Starting at the top of the entries below, print each line exactly until the line with "P4: via etch" has been printed too.

> [ENTRIES PROVIDED]
○ ○ ○ ○ ○ ○ ○
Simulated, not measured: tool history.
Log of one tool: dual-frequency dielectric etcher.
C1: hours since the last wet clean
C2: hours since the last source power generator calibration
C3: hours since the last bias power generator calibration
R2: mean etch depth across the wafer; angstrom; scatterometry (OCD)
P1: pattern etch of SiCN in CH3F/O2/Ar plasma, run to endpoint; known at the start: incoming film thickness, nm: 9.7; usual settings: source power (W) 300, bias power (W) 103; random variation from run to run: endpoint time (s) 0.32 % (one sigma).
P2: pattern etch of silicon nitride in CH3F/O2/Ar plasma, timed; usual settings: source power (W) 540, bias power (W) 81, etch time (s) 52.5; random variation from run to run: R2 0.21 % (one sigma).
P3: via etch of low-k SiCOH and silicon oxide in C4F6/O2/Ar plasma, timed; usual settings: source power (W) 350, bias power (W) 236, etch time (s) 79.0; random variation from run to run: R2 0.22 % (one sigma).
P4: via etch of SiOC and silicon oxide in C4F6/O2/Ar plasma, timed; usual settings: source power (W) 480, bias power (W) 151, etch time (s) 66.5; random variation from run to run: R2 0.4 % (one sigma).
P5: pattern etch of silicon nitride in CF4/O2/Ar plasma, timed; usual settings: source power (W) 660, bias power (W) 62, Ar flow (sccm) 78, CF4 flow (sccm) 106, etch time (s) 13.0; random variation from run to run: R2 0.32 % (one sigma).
○ ○ ○ ○ ○ ○ ○

> [RESULT]
Simulated, not measured: tool history.
Log of one tool: dual-frequency dielectric etcher.
C1: hours since the last wet clean
C2: hours since the last source power generator calibration
C3: hours since the last bias power generator calibration
R2: mean etch depth across the wafer; angstrom; scatterometry (OCD)
P1: pattern etch of SiCN in CH3F/O2/Ar plasma, run to endpoint; known at the start: incoming film thickness, nm: 9.7; usual settings: source power (W) 300, bias power (W) 103; random variation from run to run: endpoint time (s) 0.32 % (one sigma).
P2: pattern etch of silicon nitride in CH3F/O2/Ar plasma, timed; usual settings: source power (W) 540, bias power (W) 81, etch time (s) 52.5; random variation from run to run: R2 0.21 % (one sigma).
P3: via etch of low-k SiCOH and silicon oxide in C4F6/O2/Ar plasma, timed; usual settings: source power (W) 350, bias power (W) 236, etch time (s) 79.0; random variation from run to run: R2 0.22 % (one sigma).
P4: via etch of SiOC and silicon oxide in C4F6/O2/Ar plasma, timed; usual settings: source power (W) 480, bias power (W) 151, etch time (s) 66.5; random variation from run to run: R2 0.4 % (one sigma).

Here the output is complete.